─── Entries supplied

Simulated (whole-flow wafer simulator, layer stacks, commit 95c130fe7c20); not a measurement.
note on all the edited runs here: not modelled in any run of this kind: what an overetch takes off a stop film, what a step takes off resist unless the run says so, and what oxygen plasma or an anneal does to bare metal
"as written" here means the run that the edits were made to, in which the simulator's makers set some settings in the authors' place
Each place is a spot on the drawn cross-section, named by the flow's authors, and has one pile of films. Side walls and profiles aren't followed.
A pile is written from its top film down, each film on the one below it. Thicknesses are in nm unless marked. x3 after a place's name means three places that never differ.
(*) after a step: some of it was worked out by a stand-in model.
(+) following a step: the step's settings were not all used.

──────

◆ **Work order**:
Repeat the material word for word, in full.

◆ **Problem solution**:
Simulated (whole-flow wafer simulator, layer stacks, commit 95c130fe7c20); not a measurement.
note on all the edited runs here: not modelled in any run of this kind: what an overetch takes off a stop film, what a step takes off resist unless the run says so, and what oxygen plasma or an anneal does to bare metal
"as written" here means the run that the edits were made to, in which the simulator's makers set some settings in the authors' place
Each place is a spot on the drawn cross-section, named by the flow's authors, and has one pile of films. Side walls and profiles aren't followed.
A pile is written from its top film down, each film on the one below it. Thicknesses are in nm unless marked. x3 after a place's name means three places that never differ.
(*) after a step: some of it was worked out by a stand-in model.
(+) following a step: the step's settings were not all used.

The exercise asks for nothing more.